BRIEF => The records should be restated exactly from their first line through the line with "route steps=1159 shown" in it.

RECORD SET =>
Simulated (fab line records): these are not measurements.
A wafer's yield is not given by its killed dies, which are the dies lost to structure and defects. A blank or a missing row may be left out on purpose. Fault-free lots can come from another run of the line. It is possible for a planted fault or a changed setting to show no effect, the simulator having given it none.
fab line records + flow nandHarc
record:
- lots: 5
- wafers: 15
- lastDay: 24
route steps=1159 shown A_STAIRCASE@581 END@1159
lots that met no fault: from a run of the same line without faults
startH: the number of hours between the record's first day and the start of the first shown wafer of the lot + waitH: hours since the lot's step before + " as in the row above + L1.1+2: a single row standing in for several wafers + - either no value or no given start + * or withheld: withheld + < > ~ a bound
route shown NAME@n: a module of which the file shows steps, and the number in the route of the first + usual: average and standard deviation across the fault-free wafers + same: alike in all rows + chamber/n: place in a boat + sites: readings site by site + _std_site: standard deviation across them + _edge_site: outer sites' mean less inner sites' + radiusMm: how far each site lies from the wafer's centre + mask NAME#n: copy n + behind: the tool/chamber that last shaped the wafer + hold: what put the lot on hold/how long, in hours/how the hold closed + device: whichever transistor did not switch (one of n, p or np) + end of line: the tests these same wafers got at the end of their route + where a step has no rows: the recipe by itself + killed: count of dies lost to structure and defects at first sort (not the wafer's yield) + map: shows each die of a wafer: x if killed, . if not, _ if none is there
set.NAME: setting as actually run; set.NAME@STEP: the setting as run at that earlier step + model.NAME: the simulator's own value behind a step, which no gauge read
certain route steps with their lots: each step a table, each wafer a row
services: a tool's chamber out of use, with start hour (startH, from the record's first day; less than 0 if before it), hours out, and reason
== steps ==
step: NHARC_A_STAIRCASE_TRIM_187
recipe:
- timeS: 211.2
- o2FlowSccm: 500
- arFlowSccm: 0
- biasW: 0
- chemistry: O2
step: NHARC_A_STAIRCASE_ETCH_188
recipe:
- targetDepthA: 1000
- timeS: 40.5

EXERCISE RESULT =>
Simulated (fab line records): these are not measurements.
A wafer's yield is not given by its killed dies, which are the dies lost to structure and defects. A blank or a missing row may be left out on purpose. Fault-free lots can come from another run of the line. It is possible for a planted fault or a changed setting to show no effect, the simulator having given it none.
fab line records + flow nandHarc
record:
- lots: 5
- wafers: 15
- lastDay: 24
route steps=1159 shown A_STAIRCASE@581 END@1159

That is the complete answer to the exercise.